# # # # # # #

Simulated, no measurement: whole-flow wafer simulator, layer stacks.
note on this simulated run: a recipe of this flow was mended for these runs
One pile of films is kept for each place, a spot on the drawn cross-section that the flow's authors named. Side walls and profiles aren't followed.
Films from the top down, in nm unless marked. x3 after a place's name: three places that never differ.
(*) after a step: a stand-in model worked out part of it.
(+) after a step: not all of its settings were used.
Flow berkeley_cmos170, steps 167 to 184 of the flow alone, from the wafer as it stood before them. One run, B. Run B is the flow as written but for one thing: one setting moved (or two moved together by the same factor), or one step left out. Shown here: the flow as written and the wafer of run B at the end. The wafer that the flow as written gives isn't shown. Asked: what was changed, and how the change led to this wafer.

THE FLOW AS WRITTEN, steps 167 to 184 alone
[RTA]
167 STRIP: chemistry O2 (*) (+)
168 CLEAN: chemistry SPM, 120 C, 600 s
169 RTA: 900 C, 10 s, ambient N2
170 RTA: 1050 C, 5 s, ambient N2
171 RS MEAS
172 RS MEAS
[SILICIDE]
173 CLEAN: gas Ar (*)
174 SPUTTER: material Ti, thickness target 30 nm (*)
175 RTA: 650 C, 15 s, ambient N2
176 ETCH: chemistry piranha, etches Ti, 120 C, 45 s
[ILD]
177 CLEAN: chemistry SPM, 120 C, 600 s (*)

# # # # # # #

| Work instruction |
Output the records above exactly, from their first line through the line that contains "One pile of", and add nothing.

| Exercise response |
Simulated, no measurement: whole-flow wafer simulator, layer stacks.
note on this simulated run: a recipe of this flow was mended for these runs
One pile of films is kept for each place, a spot on the drawn cross-section that the flow's authors named. Side walls and profiles aren't followed.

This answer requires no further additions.